● Exercise data:
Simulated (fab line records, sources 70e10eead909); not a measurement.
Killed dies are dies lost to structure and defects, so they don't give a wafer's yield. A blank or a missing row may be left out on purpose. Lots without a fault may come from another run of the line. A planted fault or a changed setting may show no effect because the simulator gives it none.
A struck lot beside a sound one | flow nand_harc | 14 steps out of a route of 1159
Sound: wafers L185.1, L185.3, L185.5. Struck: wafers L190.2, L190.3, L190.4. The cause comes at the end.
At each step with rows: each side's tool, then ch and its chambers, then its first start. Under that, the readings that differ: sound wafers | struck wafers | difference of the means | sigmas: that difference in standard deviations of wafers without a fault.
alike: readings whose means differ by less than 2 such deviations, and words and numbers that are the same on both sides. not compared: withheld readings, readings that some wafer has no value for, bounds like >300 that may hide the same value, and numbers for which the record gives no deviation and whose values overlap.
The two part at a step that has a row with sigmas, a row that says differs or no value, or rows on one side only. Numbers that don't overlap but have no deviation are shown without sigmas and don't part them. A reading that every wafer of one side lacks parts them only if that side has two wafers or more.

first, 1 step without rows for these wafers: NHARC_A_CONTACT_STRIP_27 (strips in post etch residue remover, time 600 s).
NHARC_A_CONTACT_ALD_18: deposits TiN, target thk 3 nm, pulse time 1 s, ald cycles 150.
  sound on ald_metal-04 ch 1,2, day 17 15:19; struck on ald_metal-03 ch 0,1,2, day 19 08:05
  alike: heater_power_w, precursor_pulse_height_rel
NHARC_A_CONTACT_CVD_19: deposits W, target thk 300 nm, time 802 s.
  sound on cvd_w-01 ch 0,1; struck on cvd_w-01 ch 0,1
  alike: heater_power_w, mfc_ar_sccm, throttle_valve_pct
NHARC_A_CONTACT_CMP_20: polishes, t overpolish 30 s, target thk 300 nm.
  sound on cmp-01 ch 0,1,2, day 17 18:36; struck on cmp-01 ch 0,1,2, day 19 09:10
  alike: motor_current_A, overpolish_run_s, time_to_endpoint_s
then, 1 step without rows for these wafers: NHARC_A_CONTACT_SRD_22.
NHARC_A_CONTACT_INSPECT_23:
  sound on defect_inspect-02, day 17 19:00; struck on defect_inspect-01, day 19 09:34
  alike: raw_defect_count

● Work instruction: Looking back over the data above, restate word for word the lines that begin at the line with "Sound: wafers L185.1, L185.3, L185.5." and end at the line with "sound on defect_inspect-02, day", inclusive.

● Exercise solution:
Sound: wafers L185.1, L185.3, L185.5. Struck: wafers L190.2, L190.3, L190.4. The cause comes at the end.
At each step with rows: each side's tool, then ch and its chambers, then its first start. Under that, the readings that differ: sound wafers | struck wafers | difference of the means | sigmas: that difference in standard deviations of wafers without a fault.
alike: readings whose means differ by less than 2 such deviations, and words and numbers that are the same on both sides. not compared: withheld readings, readings that some wafer has no value for, bounds like >300 that may hide the same value, and numbers for which the record gives no deviation and whose values overlap.
The two part at a step that has a row with sigmas, a row that says differs or no value, or rows on one side only. Numbers that don't overlap but have no deviation are shown without sigmas and don't part them. A reading that every wafer of one side lacks parts them only if that side has two wafers or more.

first, 1 step without rows for these wafers: NHARC_A_CONTACT_STRIP_27 (strips in post etch residue remover, time 600 s).
NHARC_A_CONTACT_ALD_18: deposits TiN, target thk 3 nm, pulse time 1 s, ald cycles 150.
  sound on ald_metal-04 ch 1,2, day 17 15:19; struck on ald_metal-03 ch 0,1,2, day 19 08:05
  alike: heater_power_w, precursor_pulse_height_rel
NHARC_A_CONTACT_CVD_19: deposits W, target thk 300 nm, time 802 s.
  sound on cvd_w-01 ch 0,1; struck on cvd_w-01 ch 0,1
  alike: heater_power_w, mfc_ar_sccm, throttle_valve_pct
NHARC_A_CONTACT_CMP_20: polishes, t overpolish 30 s, target thk 300 nm.
  sound on cmp-01 ch 0,1,2, day 17 18:36; struck on cmp-01 ch 0,1,2, day 19 09:10
  alike: motor_current_A, overpolish_run_s, time_to_endpoint_s
then, 1 step without rows for these wafers: NHARC_A_CONTACT_SRD_22.
NHARC_A_CONTACT_INSPECT_23:
  sound on defect_inspect-02, day 17 19:00; struck on defect_inspect-01, day 19 09:34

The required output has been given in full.